→ **WORK ITEM**
Only the lines from the first line of the material below to the line containing "Subject | an array of small figures", inclusive, should be copied, each exactly as written.

→ **DATA UNDER STUDY**
-- Opening Marker --
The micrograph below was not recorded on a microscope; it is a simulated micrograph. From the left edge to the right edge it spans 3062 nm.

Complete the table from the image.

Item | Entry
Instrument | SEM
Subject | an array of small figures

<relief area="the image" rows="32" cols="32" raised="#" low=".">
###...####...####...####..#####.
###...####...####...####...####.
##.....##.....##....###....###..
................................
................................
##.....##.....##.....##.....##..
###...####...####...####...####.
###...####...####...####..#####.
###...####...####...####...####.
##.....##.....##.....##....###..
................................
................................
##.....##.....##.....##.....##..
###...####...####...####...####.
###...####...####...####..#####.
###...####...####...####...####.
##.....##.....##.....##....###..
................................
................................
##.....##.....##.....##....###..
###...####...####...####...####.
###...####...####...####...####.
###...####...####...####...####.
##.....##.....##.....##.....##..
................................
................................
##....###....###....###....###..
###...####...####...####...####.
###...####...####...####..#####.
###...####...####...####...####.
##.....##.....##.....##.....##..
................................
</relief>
-- Closing Marker --

→ **EXERCISE RESULT**
The micrograph below was not recorded on a microscope; it is a simulated micrograph. From the left edge to the right edge it spans 3062 nm.

Complete the table from the image.

Item | Entry
Instrument | SEM
Subject | an array of small figures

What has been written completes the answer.